**ACTION ITEM:** Each line below should be set down again unchanged.

**ENTRIES PROVIDED:**
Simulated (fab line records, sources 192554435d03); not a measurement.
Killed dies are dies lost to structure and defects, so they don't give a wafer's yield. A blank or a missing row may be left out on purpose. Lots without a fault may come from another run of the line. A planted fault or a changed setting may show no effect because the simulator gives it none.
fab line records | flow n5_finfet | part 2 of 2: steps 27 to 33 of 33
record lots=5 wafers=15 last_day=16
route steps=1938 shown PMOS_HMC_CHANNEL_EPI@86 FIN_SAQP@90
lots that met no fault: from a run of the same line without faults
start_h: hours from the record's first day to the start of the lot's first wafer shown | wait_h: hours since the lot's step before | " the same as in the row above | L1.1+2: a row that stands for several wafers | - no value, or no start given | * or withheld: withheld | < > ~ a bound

**ANSWER BOX:**
Simulated (fab line records, sources 192554435d03); not a measurement.
Killed dies are dies lost to structure and defects, so they don't give a wafer's yield. A blank or a missing row may be left out on purpose. Lots without a fault may come from another run of the line. A planted fault or a changed setting may show no effect because the simulator gives it none.
fab line records | flow n5_finfet | part 2 of 2: steps 27 to 33 of 33
record lots=5 wafers=15 last_day=16
route steps=1938 shown PMOS_HMC_CHANNEL_EPI@86 FIN_SAQP@90
lots that met no fault: from a run of the same line without faults
start_h: hours from the record's first day to the start of the lot's first wafer shown | wait_h: hours since the lot's step before | " the same as in the row above | L1.1+2: a row that stands for several wafers | - no value, or no start given | * or withheld: withheld | < > ~ a bound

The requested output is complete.